### [WORK REQUEST]
The required output is every record, written out exactly.

### [EXCERPTED RECORDS]
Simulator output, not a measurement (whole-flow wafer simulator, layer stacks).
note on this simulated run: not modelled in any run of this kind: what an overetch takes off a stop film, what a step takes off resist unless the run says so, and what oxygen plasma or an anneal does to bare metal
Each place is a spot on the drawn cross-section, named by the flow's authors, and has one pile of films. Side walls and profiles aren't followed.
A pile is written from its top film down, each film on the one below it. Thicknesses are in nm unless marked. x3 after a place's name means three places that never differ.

### [WRITTEN SOLUTION]
Simulator output, not a measurement (whole-flow wafer simulator, layer stacks).
note on this simulated run: not modelled in any run of this kind: what an overetch takes off a stop film, what a step takes off resist unless the run says so, and what oxygen plasma or an anneal does to bare metal
Each place is a spot on the drawn cross-section, named by the flow's authors, and has one pile of films. Side walls and profiles aren't followed.
A pile is written from its top film down, each film on the one below it. Thicknesses are in nm unless marked. x3 after a place's name means three places that never differ.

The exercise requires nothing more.